Entries supplied
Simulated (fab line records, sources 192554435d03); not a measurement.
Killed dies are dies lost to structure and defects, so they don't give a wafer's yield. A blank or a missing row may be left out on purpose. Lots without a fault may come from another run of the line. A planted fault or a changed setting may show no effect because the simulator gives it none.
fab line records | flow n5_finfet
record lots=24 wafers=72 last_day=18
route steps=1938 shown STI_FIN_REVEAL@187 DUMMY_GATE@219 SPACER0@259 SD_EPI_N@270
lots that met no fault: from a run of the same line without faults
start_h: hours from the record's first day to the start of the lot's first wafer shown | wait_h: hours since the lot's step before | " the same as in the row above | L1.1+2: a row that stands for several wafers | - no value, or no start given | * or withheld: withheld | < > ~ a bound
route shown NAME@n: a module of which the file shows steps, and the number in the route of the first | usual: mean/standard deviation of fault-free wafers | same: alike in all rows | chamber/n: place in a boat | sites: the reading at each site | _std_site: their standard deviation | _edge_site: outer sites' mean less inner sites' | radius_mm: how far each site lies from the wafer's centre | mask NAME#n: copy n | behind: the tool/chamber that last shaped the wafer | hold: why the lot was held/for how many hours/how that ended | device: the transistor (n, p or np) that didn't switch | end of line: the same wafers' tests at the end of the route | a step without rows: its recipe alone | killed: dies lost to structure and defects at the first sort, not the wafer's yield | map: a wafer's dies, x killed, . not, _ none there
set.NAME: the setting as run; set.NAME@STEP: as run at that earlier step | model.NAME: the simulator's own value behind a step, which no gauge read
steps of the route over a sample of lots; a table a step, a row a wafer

Task item
Reproduce the entries above exactly, but only the lines between the line holding "record lots=24 wafers=72 last_day=18" and the line holding "route shown NAME@n: a", inclusive.

Written answer
record lots=24 wafers=72 last_day=18
route steps=1938 shown STI_FIN_REVEAL@187 DUMMY_GATE@219 SPACER0@259 SD_EPI_N@270
lots that met no fault: from a run of the same line without faults
start_h: hours from the record's first day to the start of the lot's first wafer shown | wait_h: hours since the lot's step before | " the same as in the row above | L1.1+2: a row that stands for several wafers | - no value, or no start given | * or withheld: withheld | < > ~ a bound
route shown NAME@n: a module of which the file shows steps, and the number in the route of the first | usual: mean/standard deviation of fault-free wafers | same: alike in all rows | chamber/n: place in a boat | sites: the reading at each site | _std_site: their standard deviation | _edge_site: outer sites' mean less inner sites' | radius_mm: how far each site lies from the wafer's centre | mask NAME#n: copy n | behind: the tool/chamber that last shaped the wafer | hold: why the lot was held/for how many hours/how that ended | device: the transistor (n, p or np) that didn't switch | end of line: the same wafers' tests at the end of the route | a step without rows: its recipe alone | killed: dies lost to structure and defects at the first sort, not the wafer's yield | map: a wafer's dies, x killed, . not, _ none there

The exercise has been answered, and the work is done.